Data listing |
════════════════

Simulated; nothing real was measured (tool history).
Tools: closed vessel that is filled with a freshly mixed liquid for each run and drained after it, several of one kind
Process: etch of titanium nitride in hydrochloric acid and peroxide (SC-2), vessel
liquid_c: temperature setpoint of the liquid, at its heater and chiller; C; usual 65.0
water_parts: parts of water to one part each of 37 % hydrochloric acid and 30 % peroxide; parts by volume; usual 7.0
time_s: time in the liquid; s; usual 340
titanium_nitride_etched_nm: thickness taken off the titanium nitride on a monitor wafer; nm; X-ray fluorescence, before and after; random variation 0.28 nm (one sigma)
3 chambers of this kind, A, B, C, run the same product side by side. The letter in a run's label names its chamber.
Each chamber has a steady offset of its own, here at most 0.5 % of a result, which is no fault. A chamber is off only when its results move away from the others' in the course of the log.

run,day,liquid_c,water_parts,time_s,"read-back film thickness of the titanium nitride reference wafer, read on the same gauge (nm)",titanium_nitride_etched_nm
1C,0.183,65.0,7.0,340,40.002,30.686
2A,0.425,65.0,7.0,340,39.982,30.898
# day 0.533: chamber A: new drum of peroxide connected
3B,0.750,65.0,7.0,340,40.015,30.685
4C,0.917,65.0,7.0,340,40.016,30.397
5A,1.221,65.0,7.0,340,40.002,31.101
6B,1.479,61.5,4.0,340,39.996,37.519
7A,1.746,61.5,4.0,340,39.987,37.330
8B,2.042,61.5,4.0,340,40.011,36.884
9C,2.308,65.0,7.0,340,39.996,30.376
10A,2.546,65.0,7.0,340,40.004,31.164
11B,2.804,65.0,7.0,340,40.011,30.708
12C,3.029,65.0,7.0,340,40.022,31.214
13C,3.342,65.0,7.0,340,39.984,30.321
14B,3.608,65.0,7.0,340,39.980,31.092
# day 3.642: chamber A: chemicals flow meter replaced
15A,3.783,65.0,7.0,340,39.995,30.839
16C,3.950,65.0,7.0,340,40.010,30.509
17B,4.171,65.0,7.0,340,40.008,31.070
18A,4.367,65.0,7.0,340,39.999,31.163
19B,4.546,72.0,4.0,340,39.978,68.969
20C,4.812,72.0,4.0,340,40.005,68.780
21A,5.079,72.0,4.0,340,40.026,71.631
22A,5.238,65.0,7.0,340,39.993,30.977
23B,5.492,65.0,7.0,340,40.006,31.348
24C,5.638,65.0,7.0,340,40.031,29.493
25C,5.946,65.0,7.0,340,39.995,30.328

════════════════

Brief | What you output must match the lines from the beginning of the material through the line with "Process: etch of" exactly, both ends included.

Exercise response |
Simulated; nothing real was measured (tool history).
Tools: closed vessel that is filled with a freshly mixed liquid for each run and drained after it, several of one kind
Process: etch of titanium nitride in hydrochloric acid and peroxide (SC-2), vessel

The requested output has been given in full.